Word for word, restate the entries below from their first line through the line that contains "lines or trenches'".

-- DATA UNDER STUDY --
────

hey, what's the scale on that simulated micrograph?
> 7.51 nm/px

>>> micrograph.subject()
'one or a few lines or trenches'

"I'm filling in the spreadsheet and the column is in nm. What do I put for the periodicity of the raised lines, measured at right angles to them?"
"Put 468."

────

-- EXPECTED ANSWER --
hey, what's the scale on that simulated micrograph?
> 7.51 nm/px

>>> micrograph.subject()
'one or a few lines or trenches'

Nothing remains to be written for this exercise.